SUPPLIED DATA: Begin
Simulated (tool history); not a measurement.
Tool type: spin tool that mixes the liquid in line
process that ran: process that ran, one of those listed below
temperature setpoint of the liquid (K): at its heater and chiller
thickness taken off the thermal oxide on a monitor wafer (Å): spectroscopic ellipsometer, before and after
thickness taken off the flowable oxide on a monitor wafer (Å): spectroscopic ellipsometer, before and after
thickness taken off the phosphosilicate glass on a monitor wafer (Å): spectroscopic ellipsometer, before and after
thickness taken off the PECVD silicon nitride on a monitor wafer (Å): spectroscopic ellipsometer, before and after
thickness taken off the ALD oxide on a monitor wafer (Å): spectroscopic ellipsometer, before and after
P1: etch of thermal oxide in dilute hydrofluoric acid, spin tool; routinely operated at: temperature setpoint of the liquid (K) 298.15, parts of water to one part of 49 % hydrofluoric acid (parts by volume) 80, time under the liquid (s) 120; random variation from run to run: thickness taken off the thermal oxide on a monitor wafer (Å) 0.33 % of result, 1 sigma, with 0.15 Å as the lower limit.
SUPPLIED DATA: End

*WORK ITEM*.
Every one of the records is to be copied word for word.

*WRITTEN REPLY*.
Simulated (tool history); not a measurement.
Tool type: spin tool that mixes the liquid in line
process that ran: process that ran, one of those listed below
temperature setpoint of the liquid (K): at its heater and chiller
thickness taken off the thermal oxide on a monitor wafer (Å): spectroscopic ellipsometer, before and after
thickness taken off the flowable oxide on a monitor wafer (Å): spectroscopic ellipsometer, before and after
thickness taken off the phosphosilicate glass on a monitor wafer (Å): spectroscopic ellipsometer, before and after
thickness taken off the PECVD silicon nitride on a monitor wafer (Å): spectroscopic ellipsometer, before and after
thickness taken off the ALD oxide on a monitor wafer (Å): spectroscopic ellipsometer, before and after
P1: etch of thermal oxide in dilute hydrofluoric acid, spin tool; routinely operated at: temperature setpoint of the liquid (K) 298.15, parts of water to one part of 49 % hydrofluoric acid (parts by volume) 80, time under the liquid (s) 120; random variation from run to run: thickness taken off the thermal oxide on a monitor wafer (Å) 0.33 % of result, 1 sigma, with 0.15 Å as the lower limit.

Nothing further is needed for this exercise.